=== Exercise ===
Below is a listing; repeat exactly the lines from the one containing "L096.2 | 531" to the one containing "rows mislead here)", both included.

=== Data ===
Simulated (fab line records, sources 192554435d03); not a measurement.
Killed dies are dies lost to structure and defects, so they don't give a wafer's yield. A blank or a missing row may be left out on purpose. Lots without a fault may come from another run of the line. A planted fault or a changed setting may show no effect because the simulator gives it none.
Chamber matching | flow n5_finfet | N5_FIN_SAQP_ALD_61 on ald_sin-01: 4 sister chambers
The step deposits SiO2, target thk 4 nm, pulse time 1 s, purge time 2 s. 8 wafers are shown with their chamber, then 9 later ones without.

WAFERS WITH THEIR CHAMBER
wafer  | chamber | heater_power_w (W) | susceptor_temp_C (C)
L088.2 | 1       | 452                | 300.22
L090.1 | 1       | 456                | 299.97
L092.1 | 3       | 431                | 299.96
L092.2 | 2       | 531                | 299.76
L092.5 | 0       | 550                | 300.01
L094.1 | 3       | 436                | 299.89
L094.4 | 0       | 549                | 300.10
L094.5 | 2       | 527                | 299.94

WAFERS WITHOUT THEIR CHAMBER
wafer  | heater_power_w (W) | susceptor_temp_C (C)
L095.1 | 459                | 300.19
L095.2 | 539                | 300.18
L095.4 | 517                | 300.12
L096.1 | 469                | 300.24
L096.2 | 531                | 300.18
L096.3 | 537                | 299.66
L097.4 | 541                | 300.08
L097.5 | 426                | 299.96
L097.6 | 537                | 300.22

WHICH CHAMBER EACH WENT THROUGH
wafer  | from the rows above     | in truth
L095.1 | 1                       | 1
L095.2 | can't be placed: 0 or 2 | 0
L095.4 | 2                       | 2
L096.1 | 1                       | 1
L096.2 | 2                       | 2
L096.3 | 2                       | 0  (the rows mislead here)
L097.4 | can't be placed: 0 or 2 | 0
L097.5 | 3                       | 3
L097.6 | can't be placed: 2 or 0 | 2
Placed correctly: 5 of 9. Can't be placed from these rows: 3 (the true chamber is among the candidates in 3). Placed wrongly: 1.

=== Expected answer ===
L096.2 | 531                | 300.18
L096.3 | 537                | 299.66
L097.4 | 541                | 300.08
L097.5 | 426                | 299.96
L097.6 | 537                | 300.22

WHICH CHAMBER EACH WENT THROUGH
wafer  | from the rows above     | in truth
L095.1 | 1                       | 1
L095.2 | can't be placed: 0 or 2 | 0
L095.4 | 2                       | 2
L096.1 | 1                       | 1
L096.2 | 2                       | 2
L096.3 | 2                       | 0  (the rows mislead here)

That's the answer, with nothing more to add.